Work request
Your reply should consist solely of the lines from the start of the material below through the line containing "A cross-section is", reproduced exactly.

Dataset entries
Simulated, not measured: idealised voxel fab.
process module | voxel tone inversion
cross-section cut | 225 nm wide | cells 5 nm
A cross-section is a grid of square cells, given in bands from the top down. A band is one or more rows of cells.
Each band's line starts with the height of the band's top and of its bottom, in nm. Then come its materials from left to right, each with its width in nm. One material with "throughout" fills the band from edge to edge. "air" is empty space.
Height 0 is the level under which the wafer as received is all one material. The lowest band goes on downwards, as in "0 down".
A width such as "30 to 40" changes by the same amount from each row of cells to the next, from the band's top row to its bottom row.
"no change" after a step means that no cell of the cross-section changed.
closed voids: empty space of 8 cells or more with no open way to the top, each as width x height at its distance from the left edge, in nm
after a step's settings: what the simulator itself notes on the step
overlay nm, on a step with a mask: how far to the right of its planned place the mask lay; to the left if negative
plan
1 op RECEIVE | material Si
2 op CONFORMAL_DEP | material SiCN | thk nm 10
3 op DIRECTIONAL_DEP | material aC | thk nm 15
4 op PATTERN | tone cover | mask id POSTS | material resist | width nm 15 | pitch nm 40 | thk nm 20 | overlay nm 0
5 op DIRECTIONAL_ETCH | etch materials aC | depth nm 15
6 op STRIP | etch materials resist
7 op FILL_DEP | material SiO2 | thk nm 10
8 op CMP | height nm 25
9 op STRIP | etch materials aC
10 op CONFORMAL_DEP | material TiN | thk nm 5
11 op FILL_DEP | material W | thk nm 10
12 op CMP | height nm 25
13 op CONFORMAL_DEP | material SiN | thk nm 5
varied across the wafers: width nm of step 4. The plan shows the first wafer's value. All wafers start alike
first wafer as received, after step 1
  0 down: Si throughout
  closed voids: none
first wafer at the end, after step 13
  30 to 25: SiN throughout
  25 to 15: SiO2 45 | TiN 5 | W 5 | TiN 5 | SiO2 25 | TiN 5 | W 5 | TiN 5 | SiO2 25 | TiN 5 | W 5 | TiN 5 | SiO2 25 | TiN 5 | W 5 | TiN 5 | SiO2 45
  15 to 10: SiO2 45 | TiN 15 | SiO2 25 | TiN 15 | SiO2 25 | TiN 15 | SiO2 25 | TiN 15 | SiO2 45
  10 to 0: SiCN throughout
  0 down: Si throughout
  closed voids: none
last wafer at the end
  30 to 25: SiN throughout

Problem solution
Simulated, not measured: idealised voxel fab.
process module | voxel tone inversion
cross-section cut | 225 nm wide | cells 5 nm
A cross-section is a grid of square cells, given in bands from the top down. A band is one or more rows of cells.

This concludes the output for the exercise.